- Work item
Transcribe the records below line by line, exactly as they read.

# # # # #

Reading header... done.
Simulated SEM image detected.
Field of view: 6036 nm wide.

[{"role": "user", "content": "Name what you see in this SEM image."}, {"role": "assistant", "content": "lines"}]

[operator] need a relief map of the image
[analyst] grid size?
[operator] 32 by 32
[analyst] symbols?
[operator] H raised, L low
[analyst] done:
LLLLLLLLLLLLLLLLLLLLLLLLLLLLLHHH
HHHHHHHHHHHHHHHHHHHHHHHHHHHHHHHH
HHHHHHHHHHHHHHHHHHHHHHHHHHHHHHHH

# # # # #

- Answer box
Reading header... done.
Simulated SEM image detected.
Field of view: 6036 nm wide.

[{"role": "user", "content": "Name what you see in this SEM image."}, {"role": "assistant", "content": "lines"}]

[operator] need a relief map of the image
[analyst] grid size?
[operator] 32 by 32
[analyst] symbols?
[operator] H raised, L low
[analyst] done:
LLLLLLLLLLLLLLLLLLLLLLLLLLLLLHHH
HHHHHHHHHHHHHHHHHHHHHHHHHHHHHHHH
HHHHHHHHHHHHHHHHHHHHHHHHHHHHHHHH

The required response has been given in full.